Retype every record that appears below, unchanged.

Records shown Block Start
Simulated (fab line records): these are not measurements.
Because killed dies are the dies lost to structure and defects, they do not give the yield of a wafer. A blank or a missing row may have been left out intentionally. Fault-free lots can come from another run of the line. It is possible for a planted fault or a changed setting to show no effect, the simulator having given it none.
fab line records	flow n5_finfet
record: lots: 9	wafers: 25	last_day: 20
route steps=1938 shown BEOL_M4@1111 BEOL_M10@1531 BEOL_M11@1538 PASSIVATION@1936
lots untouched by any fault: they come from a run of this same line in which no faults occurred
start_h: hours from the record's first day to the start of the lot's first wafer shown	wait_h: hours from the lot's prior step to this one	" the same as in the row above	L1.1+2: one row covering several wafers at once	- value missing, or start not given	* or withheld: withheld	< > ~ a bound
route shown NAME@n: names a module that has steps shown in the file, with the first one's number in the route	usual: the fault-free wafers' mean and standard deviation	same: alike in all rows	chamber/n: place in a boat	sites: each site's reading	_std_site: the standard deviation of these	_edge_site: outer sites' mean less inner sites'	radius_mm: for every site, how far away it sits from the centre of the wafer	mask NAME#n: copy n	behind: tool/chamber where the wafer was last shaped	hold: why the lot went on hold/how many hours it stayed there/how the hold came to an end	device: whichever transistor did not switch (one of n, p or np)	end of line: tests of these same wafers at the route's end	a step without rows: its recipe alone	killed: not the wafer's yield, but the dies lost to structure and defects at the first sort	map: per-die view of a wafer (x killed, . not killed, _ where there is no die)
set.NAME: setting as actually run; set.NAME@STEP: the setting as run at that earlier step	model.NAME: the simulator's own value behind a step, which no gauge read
Records shown Block End

• _Written response_
Simulated (fab line records): these are not measurements.
Because killed dies are the dies lost to structure and defects, they do not give the yield of a wafer. A blank or a missing row may have been left out intentionally. Fault-free lots can come from another run of the line. It is possible for a planted fault or a changed setting to show no effect, the simulator having given it none.
fab line records	flow n5_finfet
record: lots: 9	wafers: 25	last_day: 20
route steps=1938 shown BEOL_M4@1111 BEOL_M10@1531 BEOL_M11@1538 PASSIVATION@1936
lots untouched by any fault: they come from a run of this same line in which no faults occurred
start_h: hours from the record's first day to the start of the lot's first wafer shown	wait_h: hours from the lot's prior step to this one	" the same as in the row above	L1.1+2: one row covering several wafers at once	- value missing, or start not given	* or withheld: withheld	< > ~ a bound
route shown NAME@n: names a module that has steps shown in the file, with the first one's number in the route	usual: the fault-free wafers' mean and standard deviation	same: alike in all rows	chamber/n: place in a boat	sites: each site's reading	_std_site: the standard deviation of these	_edge_site: outer sites' mean less inner sites'	radius_mm: for every site, how far away it sits from the centre of the wafer	mask NAME#n: copy n	behind: tool/chamber where the wafer was last shaped	hold: why the lot went on hold/how many hours it stayed there/how the hold came to an end	device: whichever transistor did not switch (one of n, p or np)	end of line: tests of these same wafers at the route's end	a step without rows: its recipe alone	killed: not the wafer's yield, but the dies lost to structure and defects at the first sort	map: per-die view of a wafer (x killed, . not killed, _ where there is no die)
set.NAME: setting as actually run; set.NAME@STEP: the setting as run at that earlier step	model.NAME: the simulator's own value behind a step, which no gauge read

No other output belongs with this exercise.